Segment Open

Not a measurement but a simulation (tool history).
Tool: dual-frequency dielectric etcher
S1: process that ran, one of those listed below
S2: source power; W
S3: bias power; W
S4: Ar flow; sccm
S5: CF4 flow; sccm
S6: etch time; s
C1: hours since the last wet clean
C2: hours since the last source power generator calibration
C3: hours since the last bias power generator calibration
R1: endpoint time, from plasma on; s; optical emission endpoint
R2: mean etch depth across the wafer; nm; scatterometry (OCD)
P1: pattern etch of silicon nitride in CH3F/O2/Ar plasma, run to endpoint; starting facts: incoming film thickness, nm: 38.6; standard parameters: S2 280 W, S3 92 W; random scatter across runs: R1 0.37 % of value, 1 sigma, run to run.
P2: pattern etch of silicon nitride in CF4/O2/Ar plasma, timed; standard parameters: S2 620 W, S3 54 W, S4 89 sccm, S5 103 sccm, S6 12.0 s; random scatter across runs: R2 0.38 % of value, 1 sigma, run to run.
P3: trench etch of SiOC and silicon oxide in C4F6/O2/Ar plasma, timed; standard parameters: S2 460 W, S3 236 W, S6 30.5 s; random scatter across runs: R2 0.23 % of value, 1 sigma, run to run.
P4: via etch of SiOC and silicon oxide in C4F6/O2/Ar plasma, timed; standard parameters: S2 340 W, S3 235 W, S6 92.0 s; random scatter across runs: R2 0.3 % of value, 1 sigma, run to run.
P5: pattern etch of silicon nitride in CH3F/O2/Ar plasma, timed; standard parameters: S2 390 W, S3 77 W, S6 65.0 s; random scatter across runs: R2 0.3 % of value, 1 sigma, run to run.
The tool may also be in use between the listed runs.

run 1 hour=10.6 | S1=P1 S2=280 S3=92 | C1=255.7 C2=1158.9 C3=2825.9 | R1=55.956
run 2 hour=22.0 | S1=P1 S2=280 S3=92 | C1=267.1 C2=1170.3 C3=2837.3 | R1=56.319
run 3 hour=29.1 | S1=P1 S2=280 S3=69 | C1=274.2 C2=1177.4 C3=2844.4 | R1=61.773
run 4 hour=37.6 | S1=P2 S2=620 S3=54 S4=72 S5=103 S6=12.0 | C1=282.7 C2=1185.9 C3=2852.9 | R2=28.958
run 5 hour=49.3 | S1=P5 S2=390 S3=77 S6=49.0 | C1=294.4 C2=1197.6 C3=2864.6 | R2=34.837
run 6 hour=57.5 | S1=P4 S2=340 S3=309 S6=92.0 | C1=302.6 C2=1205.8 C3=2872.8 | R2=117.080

Segment Closed

Work item
Repeat only what lies between the first line of the data and the line containing "run 5 hour=49.3", both of those lines included, exactly as it stands.

Your response
Not a measurement but a simulation (tool history).
Tool: dual-frequency dielectric etcher
S1: process that ran, one of those listed below
S2: source power; W
S3: bias power; W
S4: Ar flow; sccm
S5: CF4 flow; sccm
S6: etch time; s
C1: hours since the last wet clean
C2: hours since the last source power generator calibration
C3: hours since the last bias power generator calibration
R1: endpoint time, from plasma on; s; optical emission endpoint
R2: mean etch depth across the wafer; nm; scatterometry (OCD)
P1: pattern etch of silicon nitride in CH3F/O2/Ar plasma, run to endpoint; starting facts: incoming film thickness, nm: 38.6; standard parameters: S2 280 W, S3 92 W; random scatter across runs: R1 0.37 % of value, 1 sigma, run to run.
P2: pattern etch of silicon nitride in CF4/O2/Ar plasma, timed; standard parameters: S2 620 W, S3 54 W, S4 89 sccm, S5 103 sccm, S6 12.0 s; random scatter across runs: R2 0.38 % of value, 1 sigma, run to run.
P3: trench etch of SiOC and silicon oxide in C4F6/O2/Ar plasma, timed; standard parameters: S2 460 W, S3 236 W, S6 30.5 s; random scatter across runs: R2 0.23 % of value, 1 sigma, run to run.
P4: via etch of SiOC and silicon oxide in C4F6/O2/Ar plasma, timed; standard parameters: S2 340 W, S3 235 W, S6 92.0 s; random scatter across runs: R2 0.3 % of value, 1 sigma, run to run.
P5: pattern etch of silicon nitride in CH3F/O2/Ar plasma, timed; standard parameters: S2 390 W, S3 77 W, S6 65.0 s; random scatter across runs: R2 0.3 % of value, 1 sigma, run to run.
The tool may also be in use between the listed runs.

run 1 hour=10.6 | S1=P1 S2=280 S3=92 | C1=255.7 C2=1158.9 C3=2825.9 | R1=55.956
run 2 hour=22.0 | S1=P1 S2=280 S3=92 | C1=267.1 C2=1170.3 C3=2837.3 | R1=56.319
run 3 hour=29.1 | S1=P1 S2=280 S3=69 | C1=274.2 C2=1177.4 C3=2844.4 | R1=61.773
run 4 hour=37.6 | S1=P2 S2=620 S3=54 S4=72 S5=103 S6=12.0 | C1=282.7 C2=1185.9 C3=2852.9 | R2=28.958
run 5 hour=49.3 | S1=P5 S2=390 S3=77 S6=49.0 | C1=294.4 C2=1197.6 C3=2864.6 | R2=34.837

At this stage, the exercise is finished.